-- Assigned task --
Retype verbatim the lines of the listing, from the very first through the line with "Usual settings: source".

------ Entries provided ------
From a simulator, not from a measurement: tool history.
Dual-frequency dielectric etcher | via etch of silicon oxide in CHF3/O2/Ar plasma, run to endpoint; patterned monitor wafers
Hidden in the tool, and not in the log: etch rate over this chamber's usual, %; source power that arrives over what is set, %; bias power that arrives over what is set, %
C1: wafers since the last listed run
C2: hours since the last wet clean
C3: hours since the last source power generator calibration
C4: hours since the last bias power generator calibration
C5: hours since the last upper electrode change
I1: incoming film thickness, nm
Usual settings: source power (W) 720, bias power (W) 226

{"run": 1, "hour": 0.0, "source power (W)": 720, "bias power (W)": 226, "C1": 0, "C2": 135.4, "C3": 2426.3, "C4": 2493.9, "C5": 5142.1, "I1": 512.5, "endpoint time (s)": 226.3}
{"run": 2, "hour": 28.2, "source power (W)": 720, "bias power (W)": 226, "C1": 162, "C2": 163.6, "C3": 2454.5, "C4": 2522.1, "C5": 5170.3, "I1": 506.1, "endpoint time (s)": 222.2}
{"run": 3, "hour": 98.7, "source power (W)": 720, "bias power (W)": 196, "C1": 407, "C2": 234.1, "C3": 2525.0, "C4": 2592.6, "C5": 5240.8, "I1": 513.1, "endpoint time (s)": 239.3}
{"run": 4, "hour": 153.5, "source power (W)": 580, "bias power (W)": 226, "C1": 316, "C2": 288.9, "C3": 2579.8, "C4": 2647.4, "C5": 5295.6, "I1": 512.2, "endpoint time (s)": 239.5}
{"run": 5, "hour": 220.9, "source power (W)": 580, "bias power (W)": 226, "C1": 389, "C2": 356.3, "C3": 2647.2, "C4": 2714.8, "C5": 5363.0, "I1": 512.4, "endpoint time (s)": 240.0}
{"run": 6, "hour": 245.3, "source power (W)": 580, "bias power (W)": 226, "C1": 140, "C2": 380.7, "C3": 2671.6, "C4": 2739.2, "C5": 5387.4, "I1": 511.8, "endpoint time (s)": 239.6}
------

-- Written response --
From a simulator, not from a measurement: tool history.
Dual-frequency dielectric etcher | via etch of silicon oxide in CHF3/O2/Ar plasma, run to endpoint; patterned monitor wafers
Hidden in the tool, and not in the log: etch rate over this chamber's usual, %; source power that arrives over what is set, %; bias power that arrives over what is set, %
C1: wafers since the last listed run
C2: hours since the last wet clean
C3: hours since the last source power generator calibration
C4: hours since the last bias power generator calibration
C5: hours since the last upper electrode change
I1: incoming film thickness, nm
Usual settings: source power (W) 720, bias power (W) 226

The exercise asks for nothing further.